-------- RECORDS PROVIDED

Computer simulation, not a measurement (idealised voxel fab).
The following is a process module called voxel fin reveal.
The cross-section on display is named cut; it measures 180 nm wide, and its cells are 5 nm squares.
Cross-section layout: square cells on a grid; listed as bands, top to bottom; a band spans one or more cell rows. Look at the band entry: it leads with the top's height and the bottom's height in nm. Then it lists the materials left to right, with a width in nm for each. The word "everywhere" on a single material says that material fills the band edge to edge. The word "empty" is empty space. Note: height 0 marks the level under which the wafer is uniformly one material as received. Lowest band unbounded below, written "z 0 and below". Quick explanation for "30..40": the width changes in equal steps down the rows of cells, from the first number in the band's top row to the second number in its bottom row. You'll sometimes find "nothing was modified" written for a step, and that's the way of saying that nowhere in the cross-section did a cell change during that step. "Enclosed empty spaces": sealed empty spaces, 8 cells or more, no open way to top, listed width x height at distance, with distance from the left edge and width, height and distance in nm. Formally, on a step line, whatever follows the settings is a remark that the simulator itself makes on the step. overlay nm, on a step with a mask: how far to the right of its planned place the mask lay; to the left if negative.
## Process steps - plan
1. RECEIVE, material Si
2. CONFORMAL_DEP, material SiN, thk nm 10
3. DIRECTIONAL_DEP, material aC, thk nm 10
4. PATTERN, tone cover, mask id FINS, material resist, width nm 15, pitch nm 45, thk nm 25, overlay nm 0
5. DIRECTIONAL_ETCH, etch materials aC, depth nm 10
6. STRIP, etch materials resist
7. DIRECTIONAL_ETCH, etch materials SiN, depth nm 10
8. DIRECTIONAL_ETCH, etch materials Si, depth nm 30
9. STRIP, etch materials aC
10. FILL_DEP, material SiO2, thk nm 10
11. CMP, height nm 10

----------------

= WORK TASK =
Return a word-for-word copy of the lines from the beginning of the listing to the line holding "9. STRIP, etch materials aC", both kept.

= EXERCISE SOLUTION =
Computer simulation, not a measurement (idealised voxel fab).
The following is a process module called voxel fin reveal.
The cross-section on display is named cut; it measures 180 nm wide, and its cells are 5 nm squares.
Cross-section layout: square cells on a grid; listed as bands, top to bottom; a band spans one or more cell rows. Look at the band entry: it leads with the top's height and the bottom's height in nm. Then it lists the materials left to right, with a width in nm for each. The word "everywhere" on a single material says that material fills the band edge to edge. The word "empty" is empty space. Note: height 0 marks the level under which the wafer is uniformly one material as received. Lowest band unbounded below, written "z 0 and below". Quick explanation for "30..40": the width changes in equal steps down the rows of cells, from the first number in the band's top row to the second number in its bottom row. You'll sometimes find "nothing was modified" written for a step, and that's the way of saying that nowhere in the cross-section did a cell change during that step. "Enclosed empty spaces": sealed empty spaces, 8 cells or more, no open way to top, listed width x height at distance, with distance from the left edge and width, height and distance in nm. Formally, on a step line, whatever follows the settings is a remark that the simulator itself makes on the step. overlay nm, on a step with a mask: how far to the right of its planned place the mask lay; to the left if negative.
## Process steps - plan
1. RECEIVE, material Si
2. CONFORMAL_DEP, material SiN, thk nm 10
3. DIRECTIONAL_DEP, material aC, thk nm 10
4. PATTERN, tone cover, mask id FINS, material resist, width nm 15, pitch nm 45, thk nm 25, overlay nm 0
5. DIRECTIONAL_ETCH, etch materials aC, depth nm 10
6. STRIP, etch materials resist
7. DIRECTIONAL_ETCH, etch materials SiN, depth nm 10
8. DIRECTIONAL_ETCH, etch materials Si, depth nm 30
9. STRIP, etch materials aC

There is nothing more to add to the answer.